Given entries Block Start

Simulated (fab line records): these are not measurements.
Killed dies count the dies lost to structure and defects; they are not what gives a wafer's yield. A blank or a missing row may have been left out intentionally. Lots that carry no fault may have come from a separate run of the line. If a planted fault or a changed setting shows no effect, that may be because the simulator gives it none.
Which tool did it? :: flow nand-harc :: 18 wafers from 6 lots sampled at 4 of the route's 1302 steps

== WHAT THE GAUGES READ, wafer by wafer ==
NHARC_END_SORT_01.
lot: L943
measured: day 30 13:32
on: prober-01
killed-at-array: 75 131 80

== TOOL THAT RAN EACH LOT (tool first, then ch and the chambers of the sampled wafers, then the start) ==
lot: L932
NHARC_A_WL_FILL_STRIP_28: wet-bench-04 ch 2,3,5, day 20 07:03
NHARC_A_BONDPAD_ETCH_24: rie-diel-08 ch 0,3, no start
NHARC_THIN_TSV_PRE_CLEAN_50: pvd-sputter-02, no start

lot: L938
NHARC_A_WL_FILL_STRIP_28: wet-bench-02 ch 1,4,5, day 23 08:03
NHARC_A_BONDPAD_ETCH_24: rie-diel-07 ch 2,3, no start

Given entries Block End

Assignment: Starting with the first line of the records above, give back each line exactly until the line with "NHARC_A_BONDPAD_ETCH_24: rie-diel-08 ch" has been given as well.

Written reply:
Simulated (fab line records): these are not measurements.
Killed dies count the dies lost to structure and defects; they are not what gives a wafer's yield. A blank or a missing row may have been left out intentionally. Lots that carry no fault may have come from a separate run of the line. If a planted fault or a changed setting shows no effect, that may be because the simulator gives it none.
Which tool did it? :: flow nand-harc :: 18 wafers from 6 lots sampled at 4 of the route's 1302 steps

== WHAT THE GAUGES READ, wafer by wafer ==
NHARC_END_SORT_01.
lot: L943
measured: day 30 13:32
on: prober-01
killed-at-array: 75 131 80

== TOOL THAT RAN EACH LOT (tool first, then ch and the chambers of the sampled wafers, then the start) ==
lot: L932
NHARC_A_WL_FILL_STRIP_28: wet-bench-04 ch 2,3,5, day 20 07:03
NHARC_A_BONDPAD_ETCH_24: rie-diel-08 ch 0,3, no start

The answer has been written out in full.